#### [Data shown]
= = = = = = =

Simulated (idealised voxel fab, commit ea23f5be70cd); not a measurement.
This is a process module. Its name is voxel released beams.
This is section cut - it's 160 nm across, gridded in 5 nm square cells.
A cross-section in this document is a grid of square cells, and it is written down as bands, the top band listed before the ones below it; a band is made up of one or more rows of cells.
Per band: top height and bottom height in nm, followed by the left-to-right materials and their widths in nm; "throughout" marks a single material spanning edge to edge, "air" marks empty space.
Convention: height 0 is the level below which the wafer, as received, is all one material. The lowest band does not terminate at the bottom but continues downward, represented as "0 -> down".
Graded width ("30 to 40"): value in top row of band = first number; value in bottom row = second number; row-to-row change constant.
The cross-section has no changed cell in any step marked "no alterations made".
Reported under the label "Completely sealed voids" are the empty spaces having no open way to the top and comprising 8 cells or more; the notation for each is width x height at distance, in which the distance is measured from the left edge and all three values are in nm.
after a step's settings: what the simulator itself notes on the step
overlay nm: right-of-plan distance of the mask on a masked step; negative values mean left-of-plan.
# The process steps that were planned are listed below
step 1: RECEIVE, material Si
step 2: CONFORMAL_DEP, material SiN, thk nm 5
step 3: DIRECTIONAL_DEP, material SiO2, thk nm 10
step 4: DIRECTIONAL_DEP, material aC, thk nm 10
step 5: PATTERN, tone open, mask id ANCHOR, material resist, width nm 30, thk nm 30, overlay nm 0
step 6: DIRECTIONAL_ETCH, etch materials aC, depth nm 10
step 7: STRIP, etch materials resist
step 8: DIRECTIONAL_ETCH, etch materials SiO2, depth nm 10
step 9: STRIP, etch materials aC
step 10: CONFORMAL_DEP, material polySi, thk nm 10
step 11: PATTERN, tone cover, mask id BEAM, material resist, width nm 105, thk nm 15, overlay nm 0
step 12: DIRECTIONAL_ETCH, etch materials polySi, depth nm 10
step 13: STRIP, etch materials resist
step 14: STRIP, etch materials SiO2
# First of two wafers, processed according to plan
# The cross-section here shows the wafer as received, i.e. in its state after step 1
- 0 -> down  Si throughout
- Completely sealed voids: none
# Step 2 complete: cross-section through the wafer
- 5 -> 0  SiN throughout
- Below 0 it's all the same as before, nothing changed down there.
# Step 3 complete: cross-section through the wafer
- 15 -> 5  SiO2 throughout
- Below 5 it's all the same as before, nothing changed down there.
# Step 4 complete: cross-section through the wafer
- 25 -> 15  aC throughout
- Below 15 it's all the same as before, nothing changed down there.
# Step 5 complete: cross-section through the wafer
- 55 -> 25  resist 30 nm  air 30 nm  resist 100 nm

= = = = = = =

#### [Task item]
In the listing above, locate the line with "step 5: PATTERN, tone" and the line with "step 12: DIRECTIONAL_ETCH, etch", then extract exactly those lines and every line between them, and nothing more.

#### [Your solution]
step 5: PATTERN, tone open, mask id ANCHOR, material resist, width nm 30, thk nm 30, overlay nm 0
step 6: DIRECTIONAL_ETCH, etch materials aC, depth nm 10
step 7: STRIP, etch materials resist
step 8: DIRECTIONAL_ETCH, etch materials SiO2, depth nm 10
step 9: STRIP, etch materials aC
step 10: CONFORMAL_DEP, material polySi, thk nm 10
step 11: PATTERN, tone cover, mask id BEAM, material resist, width nm 105, thk nm 15, overlay nm 0
step 12: DIRECTIONAL_ETCH, etch materials polySi, depth nm 10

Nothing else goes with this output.